──────────

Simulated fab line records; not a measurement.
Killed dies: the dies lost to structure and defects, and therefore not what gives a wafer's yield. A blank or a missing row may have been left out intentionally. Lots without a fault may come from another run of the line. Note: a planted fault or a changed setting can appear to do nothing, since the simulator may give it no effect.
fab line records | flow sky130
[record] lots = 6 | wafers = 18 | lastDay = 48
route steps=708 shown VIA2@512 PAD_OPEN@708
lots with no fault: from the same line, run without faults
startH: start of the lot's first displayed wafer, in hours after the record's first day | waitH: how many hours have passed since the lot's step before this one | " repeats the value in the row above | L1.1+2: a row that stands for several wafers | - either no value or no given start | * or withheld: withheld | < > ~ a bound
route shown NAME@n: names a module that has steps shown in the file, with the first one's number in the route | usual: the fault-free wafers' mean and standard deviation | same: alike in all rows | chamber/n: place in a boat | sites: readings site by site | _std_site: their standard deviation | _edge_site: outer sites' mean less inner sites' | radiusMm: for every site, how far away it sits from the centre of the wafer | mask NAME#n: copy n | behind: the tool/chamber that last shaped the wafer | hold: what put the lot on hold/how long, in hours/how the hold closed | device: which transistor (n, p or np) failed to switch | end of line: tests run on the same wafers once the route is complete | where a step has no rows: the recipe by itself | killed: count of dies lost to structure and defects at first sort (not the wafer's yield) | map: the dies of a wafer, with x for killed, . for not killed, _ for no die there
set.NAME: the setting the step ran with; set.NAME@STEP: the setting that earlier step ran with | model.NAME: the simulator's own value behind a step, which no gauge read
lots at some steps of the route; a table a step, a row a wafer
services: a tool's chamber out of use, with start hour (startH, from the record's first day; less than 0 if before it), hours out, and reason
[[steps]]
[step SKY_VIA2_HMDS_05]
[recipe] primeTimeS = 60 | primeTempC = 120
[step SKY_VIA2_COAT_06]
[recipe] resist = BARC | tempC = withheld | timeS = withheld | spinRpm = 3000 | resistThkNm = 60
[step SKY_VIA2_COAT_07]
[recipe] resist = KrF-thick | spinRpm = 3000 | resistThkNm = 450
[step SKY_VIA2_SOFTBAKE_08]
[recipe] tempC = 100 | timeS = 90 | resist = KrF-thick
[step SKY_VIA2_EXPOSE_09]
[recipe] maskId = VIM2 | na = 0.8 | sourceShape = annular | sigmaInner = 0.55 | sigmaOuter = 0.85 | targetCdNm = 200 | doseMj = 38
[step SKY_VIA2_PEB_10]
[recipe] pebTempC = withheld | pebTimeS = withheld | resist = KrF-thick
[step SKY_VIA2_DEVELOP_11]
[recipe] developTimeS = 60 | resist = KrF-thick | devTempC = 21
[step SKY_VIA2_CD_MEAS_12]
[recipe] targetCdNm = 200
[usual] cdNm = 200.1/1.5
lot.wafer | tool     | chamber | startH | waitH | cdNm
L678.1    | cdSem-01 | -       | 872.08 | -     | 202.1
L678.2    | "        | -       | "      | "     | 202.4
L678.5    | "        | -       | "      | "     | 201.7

──────────

**ASSIGNMENT:**
The lines above, from the start of the records through the one containing "lots with no", are to be printed exactly, and nothing else is to be included.

**RESPONSE BOX:**
Simulated fab line records; not a measurement.
Killed dies: the dies lost to structure and defects, and therefore not what gives a wafer's yield. A blank or a missing row may have been left out intentionally. Lots without a fault may come from another run of the line. Note: a planted fault or a changed setting can appear to do nothing, since the simulator may give it no effect.
fab line records | flow sky130
[record] lots = 6 | wafers = 18 | lastDay = 48
route steps=708 shown VIA2@512 PAD_OPEN@708
lots with no fault: from the same line, run without faults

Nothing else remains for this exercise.